- [PROVIDED INFORMATION]

_ _ _ _ _

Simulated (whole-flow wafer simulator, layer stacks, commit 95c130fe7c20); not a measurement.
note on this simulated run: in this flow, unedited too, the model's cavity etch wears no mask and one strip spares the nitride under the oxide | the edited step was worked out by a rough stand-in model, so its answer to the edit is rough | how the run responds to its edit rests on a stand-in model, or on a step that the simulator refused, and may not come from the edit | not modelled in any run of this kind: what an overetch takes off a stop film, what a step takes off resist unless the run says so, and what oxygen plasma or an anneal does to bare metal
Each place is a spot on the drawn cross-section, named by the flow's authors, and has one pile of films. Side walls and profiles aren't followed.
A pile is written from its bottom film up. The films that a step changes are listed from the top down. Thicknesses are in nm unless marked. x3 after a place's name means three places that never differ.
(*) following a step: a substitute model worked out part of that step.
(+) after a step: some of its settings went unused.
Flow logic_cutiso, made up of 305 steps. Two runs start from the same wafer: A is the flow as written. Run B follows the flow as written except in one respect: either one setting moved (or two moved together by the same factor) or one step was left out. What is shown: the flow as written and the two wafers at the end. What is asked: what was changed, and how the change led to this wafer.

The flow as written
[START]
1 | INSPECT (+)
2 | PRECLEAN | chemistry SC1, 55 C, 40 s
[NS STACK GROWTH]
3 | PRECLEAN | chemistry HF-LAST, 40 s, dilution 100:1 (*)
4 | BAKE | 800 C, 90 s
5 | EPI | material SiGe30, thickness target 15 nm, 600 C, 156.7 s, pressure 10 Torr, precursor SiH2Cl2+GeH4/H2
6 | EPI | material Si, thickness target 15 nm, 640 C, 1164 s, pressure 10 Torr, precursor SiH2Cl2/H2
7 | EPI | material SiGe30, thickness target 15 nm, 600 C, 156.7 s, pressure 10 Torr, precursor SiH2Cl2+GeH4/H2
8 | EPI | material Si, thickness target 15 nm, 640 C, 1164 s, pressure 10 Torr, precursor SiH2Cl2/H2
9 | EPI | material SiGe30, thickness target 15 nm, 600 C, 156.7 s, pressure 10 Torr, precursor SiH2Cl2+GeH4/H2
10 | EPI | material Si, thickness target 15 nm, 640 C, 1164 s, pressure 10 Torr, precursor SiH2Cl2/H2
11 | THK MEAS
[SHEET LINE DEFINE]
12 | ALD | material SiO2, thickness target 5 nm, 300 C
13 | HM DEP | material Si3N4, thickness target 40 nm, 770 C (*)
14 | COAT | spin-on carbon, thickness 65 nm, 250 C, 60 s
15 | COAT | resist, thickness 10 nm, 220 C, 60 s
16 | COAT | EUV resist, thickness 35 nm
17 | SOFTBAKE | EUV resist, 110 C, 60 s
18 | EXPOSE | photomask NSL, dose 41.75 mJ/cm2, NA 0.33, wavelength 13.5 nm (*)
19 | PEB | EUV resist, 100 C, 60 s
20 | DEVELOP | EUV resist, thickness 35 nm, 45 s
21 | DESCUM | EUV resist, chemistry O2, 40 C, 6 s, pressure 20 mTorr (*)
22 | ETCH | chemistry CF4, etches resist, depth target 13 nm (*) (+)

_ _ _ _ _

The lines needed run from the first line of the data through the line containing "(+) after a"; give them again exactly and nothing else.

Simulated (whole-flow wafer simulator, layer stacks, commit 95c130fe7c20); not a measurement.
note on this simulated run: in this flow, unedited too, the model's cavity etch wears no mask and one strip spares the nitride under the oxide | the edited step was worked out by a rough stand-in model, so its answer to the edit is rough | how the run responds to its edit rests on a stand-in model, or on a step that the simulator refused, and may not come from the edit | not modelled in any run of this kind: what an overetch takes off a stop film, what a step takes off resist unless the run says so, and what oxygen plasma or an anneal does to bare metal
Each place is a spot on the drawn cross-section, named by the flow's authors, and has one pile of films. Side walls and profiles aren't followed.
A pile is written from its bottom film up. The films that a step changes are listed from the top down. Thicknesses are in nm unless marked. x3 after a place's name means three places that never differ.
(*) following a step: a substitute model worked out part of that step.
(+) after a step: some of its settings went unused.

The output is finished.